WORK REQUEST:
Using the entries below, output each line exactly from the first through the one that contains "Authors: We thank".

*** RECORDS SUPPLIED Section Begins ***
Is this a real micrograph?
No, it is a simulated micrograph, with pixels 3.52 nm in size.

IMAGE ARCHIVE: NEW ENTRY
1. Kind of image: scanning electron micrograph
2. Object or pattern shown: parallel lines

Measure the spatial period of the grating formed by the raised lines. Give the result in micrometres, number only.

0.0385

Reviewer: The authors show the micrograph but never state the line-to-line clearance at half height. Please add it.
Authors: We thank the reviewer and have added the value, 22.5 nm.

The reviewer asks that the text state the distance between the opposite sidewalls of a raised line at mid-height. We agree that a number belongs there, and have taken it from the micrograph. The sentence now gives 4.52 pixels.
*** RECORDS SUPPLIED Section Ends ***

ANSWER SPACE:
Is this a real micrograph?
No, it is a simulated micrograph, with pixels 3.52 nm in size.

IMAGE ARCHIVE: NEW ENTRY
1. Kind of image: scanning electron micrograph
2. Object or pattern shown: parallel lines

Measure the spatial period of the grating formed by the raised lines. Give the result in micrometres, number only.

0.0385

Reviewer: The authors show the micrograph but never state the line-to-line clearance at half height. Please add it.
Authors: We thank the reviewer and have added the value, 22.5 nm.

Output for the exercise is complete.